## Requirement:
The line containing "note on all" marks the end; copy exactly all lines from the start of the material up to and including it.

[Input data]

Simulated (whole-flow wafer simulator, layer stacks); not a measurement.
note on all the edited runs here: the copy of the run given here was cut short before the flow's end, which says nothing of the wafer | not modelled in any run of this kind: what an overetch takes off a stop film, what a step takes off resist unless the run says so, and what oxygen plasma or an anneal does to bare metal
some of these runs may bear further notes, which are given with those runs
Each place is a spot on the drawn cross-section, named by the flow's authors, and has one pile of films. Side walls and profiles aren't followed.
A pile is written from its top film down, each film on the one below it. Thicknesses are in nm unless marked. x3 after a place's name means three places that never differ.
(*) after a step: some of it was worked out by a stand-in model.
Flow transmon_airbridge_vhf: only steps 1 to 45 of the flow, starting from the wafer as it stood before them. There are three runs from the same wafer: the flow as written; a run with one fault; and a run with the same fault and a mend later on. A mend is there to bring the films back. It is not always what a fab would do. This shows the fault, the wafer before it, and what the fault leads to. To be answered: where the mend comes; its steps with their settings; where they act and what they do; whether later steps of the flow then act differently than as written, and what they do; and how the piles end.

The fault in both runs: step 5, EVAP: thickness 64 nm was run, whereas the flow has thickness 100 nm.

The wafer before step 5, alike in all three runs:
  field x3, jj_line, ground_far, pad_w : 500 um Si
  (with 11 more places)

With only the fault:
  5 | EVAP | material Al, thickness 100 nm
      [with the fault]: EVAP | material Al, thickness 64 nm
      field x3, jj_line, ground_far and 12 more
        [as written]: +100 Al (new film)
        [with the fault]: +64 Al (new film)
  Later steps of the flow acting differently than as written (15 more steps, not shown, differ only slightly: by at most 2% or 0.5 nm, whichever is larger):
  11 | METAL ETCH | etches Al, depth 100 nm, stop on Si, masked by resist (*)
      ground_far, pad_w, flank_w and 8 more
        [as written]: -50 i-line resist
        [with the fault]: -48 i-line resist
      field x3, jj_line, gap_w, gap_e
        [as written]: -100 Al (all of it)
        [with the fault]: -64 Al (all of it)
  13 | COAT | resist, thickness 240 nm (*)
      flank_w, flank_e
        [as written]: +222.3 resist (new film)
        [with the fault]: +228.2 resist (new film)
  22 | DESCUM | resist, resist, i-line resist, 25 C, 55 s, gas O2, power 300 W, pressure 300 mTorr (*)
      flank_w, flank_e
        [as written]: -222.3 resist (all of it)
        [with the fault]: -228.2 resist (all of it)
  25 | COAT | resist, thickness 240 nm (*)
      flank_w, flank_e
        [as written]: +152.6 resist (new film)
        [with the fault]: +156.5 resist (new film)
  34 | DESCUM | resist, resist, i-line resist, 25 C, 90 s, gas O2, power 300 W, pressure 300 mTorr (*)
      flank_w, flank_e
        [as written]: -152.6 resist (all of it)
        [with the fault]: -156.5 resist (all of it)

[/Input data]

## Exercise solution:
Simulated (whole-flow wafer simulator, layer stacks); not a measurement.
note on all the edited runs here: the copy of the run given here was cut short before the flow's end, which says nothing of the wafer | not modelled in any run of this kind: what an overetch takes off a stop film, what a step takes off resist unless the run says so, and what oxygen plasma or an anneal does to bare metal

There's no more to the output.